|---|

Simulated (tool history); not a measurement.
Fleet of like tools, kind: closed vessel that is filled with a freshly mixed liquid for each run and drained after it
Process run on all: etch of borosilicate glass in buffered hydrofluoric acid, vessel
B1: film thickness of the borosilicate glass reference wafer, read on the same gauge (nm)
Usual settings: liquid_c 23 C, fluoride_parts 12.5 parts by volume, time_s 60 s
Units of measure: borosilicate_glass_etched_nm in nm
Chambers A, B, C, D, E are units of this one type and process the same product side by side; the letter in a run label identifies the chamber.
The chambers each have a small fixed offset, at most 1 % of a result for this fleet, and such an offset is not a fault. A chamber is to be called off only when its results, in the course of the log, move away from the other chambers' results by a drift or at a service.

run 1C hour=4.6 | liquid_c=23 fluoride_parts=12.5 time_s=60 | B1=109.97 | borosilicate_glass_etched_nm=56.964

|---|

■ **Activity**
The answer must reproduce every record exactly.

■ **Exercise solution**
Simulated (tool history); not a measurement.
Fleet of like tools, kind: closed vessel that is filled with a freshly mixed liquid for each run and drained after it
Process run on all: etch of borosilicate glass in buffered hydrofluoric acid, vessel
B1: film thickness of the borosilicate glass reference wafer, read on the same gauge (nm)
Usual settings: liquid_c 23 C, fluoride_parts 12.5 parts by volume, time_s 60 s
Units of measure: borosilicate_glass_etched_nm in nm
Chambers A, B, C, D, E are units of this one type and process the same product side by side; the letter in a run label identifies the chamber.
The chambers each have a small fixed offset, at most 1 % of a result for this fleet, and such an offset is not a fault. A chamber is to be called off only when its results, in the course of the log, move away from the other chambers' results by a drift or at a service.

run 1C hour=4.6 | liquid_c=23 fluoride_parts=12.5 time_s=60 | B1=109.97 | borosilicate_glass_etched_nm=56.964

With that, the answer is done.